DATA SUPPLIED
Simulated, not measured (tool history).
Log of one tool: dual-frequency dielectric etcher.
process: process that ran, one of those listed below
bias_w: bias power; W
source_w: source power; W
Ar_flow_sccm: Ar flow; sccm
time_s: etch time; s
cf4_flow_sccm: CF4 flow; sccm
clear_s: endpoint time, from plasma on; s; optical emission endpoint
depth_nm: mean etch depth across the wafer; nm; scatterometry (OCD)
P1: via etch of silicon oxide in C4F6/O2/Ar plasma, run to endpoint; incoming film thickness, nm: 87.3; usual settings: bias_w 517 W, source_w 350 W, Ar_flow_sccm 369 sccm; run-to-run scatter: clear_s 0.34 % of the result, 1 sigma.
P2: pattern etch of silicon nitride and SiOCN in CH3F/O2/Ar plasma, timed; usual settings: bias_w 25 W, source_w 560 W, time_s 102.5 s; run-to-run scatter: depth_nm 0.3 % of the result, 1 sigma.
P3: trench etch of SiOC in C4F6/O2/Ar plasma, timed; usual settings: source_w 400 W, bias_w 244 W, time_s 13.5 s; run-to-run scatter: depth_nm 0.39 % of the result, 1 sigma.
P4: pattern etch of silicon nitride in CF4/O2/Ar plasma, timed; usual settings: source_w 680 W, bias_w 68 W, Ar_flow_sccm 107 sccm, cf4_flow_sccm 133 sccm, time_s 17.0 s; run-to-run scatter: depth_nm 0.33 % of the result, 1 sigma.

WORK TASK
Using the records above, output exactly the lines from the first through the line that contains "P3: trench etch", with both of those included.

EXERCISE RESULT
Simulated, not measured (tool history).
Log of one tool: dual-frequency dielectric etcher.
process: process that ran, one of those listed below
bias_w: bias power; W
source_w: source power; W
Ar_flow_sccm: Ar flow; sccm
time_s: etch time; s
cf4_flow_sccm: CF4 flow; sccm
clear_s: endpoint time, from plasma on; s; optical emission endpoint
depth_nm: mean etch depth across the wafer; nm; scatterometry (OCD)
P1: via etch of silicon oxide in C4F6/O2/Ar plasma, run to endpoint; incoming film thickness, nm: 87.3; usual settings: bias_w 517 W, source_w 350 W, Ar_flow_sccm 369 sccm; run-to-run scatter: clear_s 0.34 % of the result, 1 sigma.
P2: pattern etch of silicon nitride and SiOCN in CH3F/O2/Ar plasma, timed; usual settings: bias_w 25 W, source_w 560 W, time_s 102.5 s; run-to-run scatter: depth_nm 0.3 % of the result, 1 sigma.
P3: trench etch of SiOC in C4F6/O2/Ar plasma, timed; usual settings: source_w 400 W, bias_w 244 W, time_s 13.5 s; run-to-run scatter: depth_nm 0.39 % of the result, 1 sigma.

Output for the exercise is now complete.